§ Excerpted records:
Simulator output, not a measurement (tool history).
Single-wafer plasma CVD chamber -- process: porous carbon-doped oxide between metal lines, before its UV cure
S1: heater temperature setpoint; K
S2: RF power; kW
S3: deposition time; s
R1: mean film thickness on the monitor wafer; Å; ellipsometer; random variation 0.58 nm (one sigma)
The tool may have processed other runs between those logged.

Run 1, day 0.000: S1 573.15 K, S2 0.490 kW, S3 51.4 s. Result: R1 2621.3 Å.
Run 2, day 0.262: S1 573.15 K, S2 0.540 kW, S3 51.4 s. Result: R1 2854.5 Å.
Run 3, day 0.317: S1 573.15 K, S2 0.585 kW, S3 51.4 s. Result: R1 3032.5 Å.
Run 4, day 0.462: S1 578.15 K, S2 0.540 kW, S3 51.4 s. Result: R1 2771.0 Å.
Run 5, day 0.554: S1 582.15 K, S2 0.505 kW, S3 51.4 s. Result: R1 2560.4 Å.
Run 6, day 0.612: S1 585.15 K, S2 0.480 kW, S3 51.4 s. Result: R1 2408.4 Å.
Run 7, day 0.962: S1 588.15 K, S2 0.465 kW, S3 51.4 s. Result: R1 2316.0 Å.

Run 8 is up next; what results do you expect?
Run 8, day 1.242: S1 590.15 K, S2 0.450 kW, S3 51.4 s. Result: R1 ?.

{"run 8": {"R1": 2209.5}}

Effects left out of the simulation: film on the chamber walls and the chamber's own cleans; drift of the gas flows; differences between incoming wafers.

§ Work item:
Nothing in the material above may be skipped, so reproduce it all exactly.

§ Expected answer:
Simulator output, not a measurement (tool history).
Single-wafer plasma CVD chamber -- process: porous carbon-doped oxide between metal lines, before its UV cure
S1: heater temperature setpoint; K
S2: RF power; kW
S3: deposition time; s
R1: mean film thickness on the monitor wafer; Å; ellipsometer; random variation 0.58 nm (one sigma)
The tool may have processed other runs between those logged.

Run 1, day 0.000: S1 573.15 K, S2 0.490 kW, S3 51.4 s. Result: R1 2621.3 Å.
Run 2, day 0.262: S1 573.15 K, S2 0.540 kW, S3 51.4 s. Result: R1 2854.5 Å.
Run 3, day 0.317: S1 573.15 K, S2 0.585 kW, S3 51.4 s. Result: R1 3032.5 Å.
Run 4, day 0.462: S1 578.15 K, S2 0.540 kW, S3 51.4 s. Result: R1 2771.0 Å.
Run 5, day 0.554: S1 582.15 K, S2 0.505 kW, S3 51.4 s. Result: R1 2560.4 Å.
Run 6, day 0.612: S1 585.15 K, S2 0.480 kW, S3 51.4 s. Result: R1 2408.4 Å.
Run 7, day 0.962: S1 588.15 K, S2 0.465 kW, S3 51.4 s. Result: R1 2316.0 Å.

Run 8 is up next; what results do you expect?
Run 8, day 1.242: S1 590.15 K, S2 0.450 kW, S3 51.4 s. Result: R1 ?.

{"run 8": {"R1": 2209.5}}

Effects left out of the simulation: film on the chamber walls and the chamber's own cleans; drift of the gas flows; differences between incoming wafers.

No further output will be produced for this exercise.